__Work task__:
Write out the listing below exactly, beginning at its first line and ending with the line that contains "Process: etch of".

(Beginning of Information)

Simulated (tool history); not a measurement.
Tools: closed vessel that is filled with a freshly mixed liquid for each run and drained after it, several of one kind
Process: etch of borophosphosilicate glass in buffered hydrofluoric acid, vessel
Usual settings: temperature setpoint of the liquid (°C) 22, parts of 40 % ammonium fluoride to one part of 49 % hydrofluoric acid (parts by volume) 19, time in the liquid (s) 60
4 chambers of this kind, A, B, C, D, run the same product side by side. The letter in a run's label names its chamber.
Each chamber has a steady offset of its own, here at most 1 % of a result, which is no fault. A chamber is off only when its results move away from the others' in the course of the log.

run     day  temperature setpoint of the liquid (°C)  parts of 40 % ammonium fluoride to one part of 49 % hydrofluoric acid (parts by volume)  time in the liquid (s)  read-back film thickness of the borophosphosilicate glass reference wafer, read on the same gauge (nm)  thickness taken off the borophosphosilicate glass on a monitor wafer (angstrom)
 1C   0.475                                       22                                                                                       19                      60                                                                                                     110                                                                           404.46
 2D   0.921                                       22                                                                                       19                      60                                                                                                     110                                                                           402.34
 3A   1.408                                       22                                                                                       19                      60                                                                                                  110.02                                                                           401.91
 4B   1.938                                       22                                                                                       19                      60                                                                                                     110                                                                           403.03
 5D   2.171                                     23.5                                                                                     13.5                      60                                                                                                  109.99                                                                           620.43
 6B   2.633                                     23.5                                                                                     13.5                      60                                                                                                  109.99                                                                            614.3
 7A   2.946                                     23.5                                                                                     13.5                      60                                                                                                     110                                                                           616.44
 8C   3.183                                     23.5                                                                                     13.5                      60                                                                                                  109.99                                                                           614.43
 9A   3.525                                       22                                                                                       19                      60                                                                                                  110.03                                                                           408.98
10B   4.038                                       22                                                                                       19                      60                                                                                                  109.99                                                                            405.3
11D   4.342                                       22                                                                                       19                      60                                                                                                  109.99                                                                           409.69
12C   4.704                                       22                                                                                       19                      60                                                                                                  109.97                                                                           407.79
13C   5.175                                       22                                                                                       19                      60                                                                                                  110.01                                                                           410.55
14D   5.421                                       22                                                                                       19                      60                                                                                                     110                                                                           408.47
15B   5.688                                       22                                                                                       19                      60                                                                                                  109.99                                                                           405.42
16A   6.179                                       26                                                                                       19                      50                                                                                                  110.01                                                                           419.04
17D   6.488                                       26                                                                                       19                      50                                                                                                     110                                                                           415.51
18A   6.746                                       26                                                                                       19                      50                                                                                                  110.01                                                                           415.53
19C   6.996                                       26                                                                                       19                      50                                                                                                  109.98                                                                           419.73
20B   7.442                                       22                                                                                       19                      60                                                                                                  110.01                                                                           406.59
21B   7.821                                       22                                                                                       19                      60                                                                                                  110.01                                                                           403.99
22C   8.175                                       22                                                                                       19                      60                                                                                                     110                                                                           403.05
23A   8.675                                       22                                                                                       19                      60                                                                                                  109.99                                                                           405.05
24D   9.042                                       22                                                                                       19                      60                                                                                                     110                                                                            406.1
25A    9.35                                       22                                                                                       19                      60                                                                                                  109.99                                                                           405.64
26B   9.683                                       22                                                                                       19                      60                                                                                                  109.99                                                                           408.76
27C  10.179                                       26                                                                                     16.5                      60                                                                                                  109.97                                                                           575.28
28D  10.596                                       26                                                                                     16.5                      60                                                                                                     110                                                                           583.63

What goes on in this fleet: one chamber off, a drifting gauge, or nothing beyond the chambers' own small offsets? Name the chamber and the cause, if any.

(End of Information)

__Answer area__:
Simulated (tool history); not a measurement.
Tools: closed vessel that is filled with a freshly mixed liquid for each run and drained after it, several of one kind
Process: etch of borophosphosilicate glass in buffered hydrofluoric acid, vessel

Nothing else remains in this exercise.